_Extracted entries_
=== Begin Enclosure ===

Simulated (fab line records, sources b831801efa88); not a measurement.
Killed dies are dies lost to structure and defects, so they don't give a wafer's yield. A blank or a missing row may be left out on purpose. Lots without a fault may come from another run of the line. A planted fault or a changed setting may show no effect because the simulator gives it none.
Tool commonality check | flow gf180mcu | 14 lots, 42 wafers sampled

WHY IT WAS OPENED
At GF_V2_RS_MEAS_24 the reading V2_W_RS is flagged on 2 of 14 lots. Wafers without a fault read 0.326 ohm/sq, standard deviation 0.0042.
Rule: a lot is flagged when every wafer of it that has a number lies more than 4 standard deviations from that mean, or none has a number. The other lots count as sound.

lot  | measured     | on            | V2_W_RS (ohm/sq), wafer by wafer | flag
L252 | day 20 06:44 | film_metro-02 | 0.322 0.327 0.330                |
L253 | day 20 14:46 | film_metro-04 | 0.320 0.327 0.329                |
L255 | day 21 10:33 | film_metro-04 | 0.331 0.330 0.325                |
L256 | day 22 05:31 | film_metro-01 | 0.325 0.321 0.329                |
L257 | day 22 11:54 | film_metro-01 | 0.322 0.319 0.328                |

=== End Enclosure ===

_Requirement_
The full set of entries must be transcribed exactly.

_Exercise result_
Simulated (fab line records, sources b831801efa88); not a measurement.
Killed dies are dies lost to structure and defects, so they don't give a wafer's yield. A blank or a missing row may be left out on purpose. Lots without a fault may come from another run of the line. A planted fault or a changed setting may show no effect because the simulator gives it none.
Tool commonality check | flow gf180mcu | 14 lots, 42 wafers sampled

WHY IT WAS OPENED
At GF_V2_RS_MEAS_24 the reading V2_W_RS is flagged on 2 of 14 lots. Wafers without a fault read 0.326 ohm/sq, standard deviation 0.0042.
Rule: a lot is flagged when every wafer of it that has a number lies more than 4 standard deviations from that mean, or none has a number. The other lots count as sound.

lot  | measured     | on            | V2_W_RS (ohm/sq), wafer by wafer | flag
L252 | day 20 06:44 | film_metro-02 | 0.322 0.327 0.330                |
L253 | day 20 14:46 | film_metro-04 | 0.320 0.327 0.329                |
L255 | day 21 10:33 | film_metro-04 | 0.331 0.330 0.325                |
L256 | day 22 05:31 | film_metro-01 | 0.325 0.321 0.329                |
L257 | day 22 11:54 | film_metro-01 | 0.322 0.319 0.328                |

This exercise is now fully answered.